- Assignment: Nothing past the line containing "R5: thickness taken" belongs in the output. Copy exactly every line of the data below from the first up to and including it.

- Stored data:
______
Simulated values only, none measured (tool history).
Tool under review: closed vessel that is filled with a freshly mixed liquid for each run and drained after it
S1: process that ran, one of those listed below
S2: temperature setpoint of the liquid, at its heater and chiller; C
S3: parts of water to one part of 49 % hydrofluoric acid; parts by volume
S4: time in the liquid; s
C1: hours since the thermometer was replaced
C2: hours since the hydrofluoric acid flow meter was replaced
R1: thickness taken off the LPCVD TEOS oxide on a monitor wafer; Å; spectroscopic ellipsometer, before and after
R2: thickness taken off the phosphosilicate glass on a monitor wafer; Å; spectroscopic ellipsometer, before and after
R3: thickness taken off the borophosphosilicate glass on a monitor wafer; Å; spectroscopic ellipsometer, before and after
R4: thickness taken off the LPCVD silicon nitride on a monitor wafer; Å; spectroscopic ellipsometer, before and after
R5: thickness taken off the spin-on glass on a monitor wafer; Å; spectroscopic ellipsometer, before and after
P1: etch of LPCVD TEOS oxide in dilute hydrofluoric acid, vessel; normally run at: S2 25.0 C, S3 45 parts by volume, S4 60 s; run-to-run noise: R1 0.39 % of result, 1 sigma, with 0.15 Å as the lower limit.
______

- Exercise response:
Simulated values only, none measured (tool history).
Tool under review: closed vessel that is filled with a freshly mixed liquid for each run and drained after it
S1: process that ran, one of those listed below
S2: temperature setpoint of the liquid, at its heater and chiller; C
S3: parts of water to one part of 49 % hydrofluoric acid; parts by volume
S4: time in the liquid; s
C1: hours since the thermometer was replaced
C2: hours since the hydrofluoric acid flow meter was replaced
R1: thickness taken off the LPCVD TEOS oxide on a monitor wafer; Å; spectroscopic ellipsometer, before and after
R2: thickness taken off the phosphosilicate glass on a monitor wafer; Å; spectroscopic ellipsometer, before and after
R3: thickness taken off the borophosphosilicate glass on a monitor wafer; Å; spectroscopic ellipsometer, before and after
R4: thickness taken off the LPCVD silicon nitride on a monitor wafer; Å; spectroscopic ellipsometer, before and after
R5: thickness taken off the spin-on glass on a monitor wafer; Å; spectroscopic ellipsometer, before and after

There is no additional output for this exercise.